→ Required action
Please repeat the data shown below, word for word.

→ Entries provided
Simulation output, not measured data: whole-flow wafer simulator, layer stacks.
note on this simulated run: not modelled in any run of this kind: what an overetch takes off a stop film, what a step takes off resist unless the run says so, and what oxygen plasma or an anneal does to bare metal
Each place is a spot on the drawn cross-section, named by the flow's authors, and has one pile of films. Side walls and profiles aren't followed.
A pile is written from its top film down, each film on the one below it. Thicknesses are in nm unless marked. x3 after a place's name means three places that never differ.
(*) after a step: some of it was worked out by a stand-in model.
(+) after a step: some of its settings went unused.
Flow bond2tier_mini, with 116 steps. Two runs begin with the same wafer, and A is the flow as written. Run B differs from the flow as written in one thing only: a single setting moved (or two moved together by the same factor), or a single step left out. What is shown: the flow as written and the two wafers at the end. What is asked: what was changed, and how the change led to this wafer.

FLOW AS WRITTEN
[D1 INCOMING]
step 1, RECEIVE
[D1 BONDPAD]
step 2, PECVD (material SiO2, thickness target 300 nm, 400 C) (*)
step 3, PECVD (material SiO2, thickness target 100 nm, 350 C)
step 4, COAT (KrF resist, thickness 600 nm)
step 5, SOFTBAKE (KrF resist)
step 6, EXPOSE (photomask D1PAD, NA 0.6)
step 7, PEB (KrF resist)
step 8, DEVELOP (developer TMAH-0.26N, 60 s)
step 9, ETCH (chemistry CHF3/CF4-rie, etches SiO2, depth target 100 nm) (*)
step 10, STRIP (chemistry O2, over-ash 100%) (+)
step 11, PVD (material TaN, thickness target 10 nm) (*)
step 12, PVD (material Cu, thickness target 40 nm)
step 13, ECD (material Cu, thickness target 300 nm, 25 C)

→ Result
Simulation output, not measured data: whole-flow wafer simulator, layer stacks.
note on this simulated run: not modelled in any run of this kind: what an overetch takes off a stop film, what a step takes off resist unless the run says so, and what oxygen plasma or an anneal does to bare metal
Each place is a spot on the drawn cross-section, named by the flow's authors, and has one pile of films. Side walls and profiles aren't followed.
A pile is written from its top film down, each film on the one below it. Thicknesses are in nm unless marked. x3 after a place's name means three places that never differ.
(*) after a step: some of it was worked out by a stand-in model.
(+) after a step: some of its settings went unused.
Flow bond2tier_mini, with 116 steps. Two runs begin with the same wafer, and A is the flow as written. Run B differs from the flow as written in one thing only: a single setting moved (or two moved together by the same factor), or a single step left out. What is shown: the flow as written and the two wafers at the end. What is asked: what was changed, and how the change led to this wafer.

FLOW AS WRITTEN
[D1 INCOMING]
step 1, RECEIVE
[D1 BONDPAD]
step 2, PECVD (material SiO2, thickness target 300 nm, 400 C) (*)
step 3, PECVD (material SiO2, thickness target 100 nm, 350 C)
step 4, COAT (KrF resist, thickness 600 nm)
step 5, SOFTBAKE (KrF resist)
step 6, EXPOSE (photomask D1PAD, NA 0.6)
step 7, PEB (KrF resist)
step 8, DEVELOP (developer TMAH-0.26N, 60 s)
step 9, ETCH (chemistry CHF3/CF4-rie, etches SiO2, depth target 100 nm) (*)
step 10, STRIP (chemistry O2, over-ash 100%) (+)
step 11, PVD (material TaN, thickness target 10 nm) (*)
step 12, PVD (material Cu, thickness target 40 nm)
step 13, ECD (material Cu, thickness target 300 nm, 25 C)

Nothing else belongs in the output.